*** Dataset content ***
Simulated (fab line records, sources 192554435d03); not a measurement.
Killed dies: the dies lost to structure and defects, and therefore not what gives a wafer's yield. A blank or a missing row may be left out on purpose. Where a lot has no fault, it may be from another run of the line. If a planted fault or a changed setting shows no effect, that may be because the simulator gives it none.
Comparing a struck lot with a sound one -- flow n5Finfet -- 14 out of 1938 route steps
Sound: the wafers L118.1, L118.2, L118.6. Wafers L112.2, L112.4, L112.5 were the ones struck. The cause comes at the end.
*** End of Dataset content ***

* **Requirement**: The records above are to be copied out exactly, line for line.

* **Task answer**:
Simulated (fab line records, sources 192554435d03); not a measurement.
Killed dies: the dies lost to structure and defects, and therefore not what gives a wafer's yield. A blank or a missing row may be left out on purpose. Where a lot has no fault, it may be from another run of the line. If a planted fault or a changed setting shows no effect, that may be because the simulator gives it none.
Comparing a struck lot with a sound one -- flow n5Finfet -- 14 out of 1938 route steps
Sound: the wafers L118.1, L118.2, L118.6. Wafers L112.2, L112.4, L112.5 were the ones struck. The cause comes at the end.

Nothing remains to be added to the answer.